Data for review:
***
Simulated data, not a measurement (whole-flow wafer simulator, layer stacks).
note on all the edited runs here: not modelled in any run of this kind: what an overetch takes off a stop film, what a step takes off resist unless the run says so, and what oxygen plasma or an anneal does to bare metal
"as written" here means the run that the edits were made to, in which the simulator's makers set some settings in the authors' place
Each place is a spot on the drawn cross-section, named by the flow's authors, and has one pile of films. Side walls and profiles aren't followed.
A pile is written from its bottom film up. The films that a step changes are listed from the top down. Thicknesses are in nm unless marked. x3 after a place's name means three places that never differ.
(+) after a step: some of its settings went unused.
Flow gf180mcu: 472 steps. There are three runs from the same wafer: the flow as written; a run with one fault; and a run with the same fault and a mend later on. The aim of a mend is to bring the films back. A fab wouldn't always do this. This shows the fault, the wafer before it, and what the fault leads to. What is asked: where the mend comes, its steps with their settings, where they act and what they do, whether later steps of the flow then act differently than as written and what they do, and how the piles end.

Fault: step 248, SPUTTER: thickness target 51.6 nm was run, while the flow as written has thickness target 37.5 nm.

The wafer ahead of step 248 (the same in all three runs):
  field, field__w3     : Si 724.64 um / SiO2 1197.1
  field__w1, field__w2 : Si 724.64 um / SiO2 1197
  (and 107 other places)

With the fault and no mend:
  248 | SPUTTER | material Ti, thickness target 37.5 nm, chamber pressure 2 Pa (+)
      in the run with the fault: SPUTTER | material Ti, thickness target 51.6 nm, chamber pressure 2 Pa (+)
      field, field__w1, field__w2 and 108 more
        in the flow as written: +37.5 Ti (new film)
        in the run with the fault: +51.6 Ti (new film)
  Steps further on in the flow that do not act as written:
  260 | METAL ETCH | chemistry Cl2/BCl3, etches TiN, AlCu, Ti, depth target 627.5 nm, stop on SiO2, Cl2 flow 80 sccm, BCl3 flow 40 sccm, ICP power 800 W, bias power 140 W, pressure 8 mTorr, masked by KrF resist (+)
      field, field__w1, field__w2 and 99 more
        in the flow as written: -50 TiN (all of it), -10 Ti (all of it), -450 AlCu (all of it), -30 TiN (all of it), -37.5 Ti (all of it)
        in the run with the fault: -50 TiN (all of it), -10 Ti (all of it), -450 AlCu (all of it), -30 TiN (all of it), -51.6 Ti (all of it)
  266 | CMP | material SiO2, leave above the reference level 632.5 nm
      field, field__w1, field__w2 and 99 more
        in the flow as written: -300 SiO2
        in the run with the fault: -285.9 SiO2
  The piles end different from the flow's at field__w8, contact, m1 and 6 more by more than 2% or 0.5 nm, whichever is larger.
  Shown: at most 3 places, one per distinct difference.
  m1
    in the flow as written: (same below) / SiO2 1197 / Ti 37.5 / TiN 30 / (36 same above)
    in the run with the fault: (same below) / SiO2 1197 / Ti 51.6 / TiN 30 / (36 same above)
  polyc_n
***

Task item: Produce a word-for-word copy of everything above from the line holding "(and 107 other places)" down to the line holding "in the flow as written: +37.5", with both of those lines kept.

Exercise solution:
  (and 107 other places)

With the fault and no mend:
  248 | SPUTTER | material Ti, thickness target 37.5 nm, chamber pressure 2 Pa (+)
      in the run with the fault: SPUTTER | material Ti, thickness target 51.6 nm, chamber pressure 2 Pa (+)
      field, field__w1, field__w2 and 108 more
        in the flow as written: +37.5 Ti (new film)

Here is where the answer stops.